─── Dataset

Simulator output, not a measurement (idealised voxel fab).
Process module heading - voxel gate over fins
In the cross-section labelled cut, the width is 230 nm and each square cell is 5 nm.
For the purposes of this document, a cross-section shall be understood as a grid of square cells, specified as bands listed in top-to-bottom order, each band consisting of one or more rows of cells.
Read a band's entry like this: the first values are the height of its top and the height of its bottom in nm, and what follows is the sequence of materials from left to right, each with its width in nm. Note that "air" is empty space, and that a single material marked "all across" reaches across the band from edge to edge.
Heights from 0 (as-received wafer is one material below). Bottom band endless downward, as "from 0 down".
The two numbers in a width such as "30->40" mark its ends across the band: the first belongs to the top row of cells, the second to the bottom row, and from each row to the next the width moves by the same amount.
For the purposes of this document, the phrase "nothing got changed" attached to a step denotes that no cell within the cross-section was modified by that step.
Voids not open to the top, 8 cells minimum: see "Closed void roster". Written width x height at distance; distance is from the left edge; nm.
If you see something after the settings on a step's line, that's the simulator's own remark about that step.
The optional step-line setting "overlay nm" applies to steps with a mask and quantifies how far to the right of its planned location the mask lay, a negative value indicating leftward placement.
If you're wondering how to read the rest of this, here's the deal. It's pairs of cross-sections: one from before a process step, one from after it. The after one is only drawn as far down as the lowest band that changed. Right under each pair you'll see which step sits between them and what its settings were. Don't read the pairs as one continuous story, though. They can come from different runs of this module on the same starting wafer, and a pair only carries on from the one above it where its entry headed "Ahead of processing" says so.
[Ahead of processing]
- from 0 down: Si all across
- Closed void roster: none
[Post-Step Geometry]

──────

From the first line of the material above down to the line with "In the cross-section labelled", output each line exactly; include both of those lines and add no others.

→ Written response
Simulator output, not a measurement (idealised voxel fab).
Process module heading - voxel gate over fins
In the cross-section labelled cut, the width is 230 nm and each square cell is 5 nm.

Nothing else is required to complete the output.